-- WORK ITEM --
Beginning with the first line below, please restate each line exactly, down to and including the line containing "Initial facts: thickness".

-- DATA --
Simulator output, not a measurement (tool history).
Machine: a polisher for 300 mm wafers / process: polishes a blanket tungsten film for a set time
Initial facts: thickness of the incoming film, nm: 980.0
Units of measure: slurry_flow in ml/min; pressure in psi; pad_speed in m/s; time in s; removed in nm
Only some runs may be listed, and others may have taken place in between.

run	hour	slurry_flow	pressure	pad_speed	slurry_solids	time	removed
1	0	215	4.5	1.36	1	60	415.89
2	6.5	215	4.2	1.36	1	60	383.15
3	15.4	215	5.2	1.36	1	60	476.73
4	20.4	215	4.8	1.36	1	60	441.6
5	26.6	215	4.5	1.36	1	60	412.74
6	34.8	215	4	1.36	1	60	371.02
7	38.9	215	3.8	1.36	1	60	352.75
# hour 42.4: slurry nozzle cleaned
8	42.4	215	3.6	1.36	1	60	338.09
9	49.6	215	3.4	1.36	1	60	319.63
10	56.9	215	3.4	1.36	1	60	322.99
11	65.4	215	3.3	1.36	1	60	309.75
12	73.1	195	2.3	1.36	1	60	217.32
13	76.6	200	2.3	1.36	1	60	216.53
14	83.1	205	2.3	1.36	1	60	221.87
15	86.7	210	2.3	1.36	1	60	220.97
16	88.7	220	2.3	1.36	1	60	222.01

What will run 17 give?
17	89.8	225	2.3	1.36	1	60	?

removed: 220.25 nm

-- SOLUTION --
Simulator output, not a measurement (tool history).
Machine: a polisher for 300 mm wafers / process: polishes a blanket tungsten film for a set time
Initial facts: thickness of the incoming film, nm: 980.0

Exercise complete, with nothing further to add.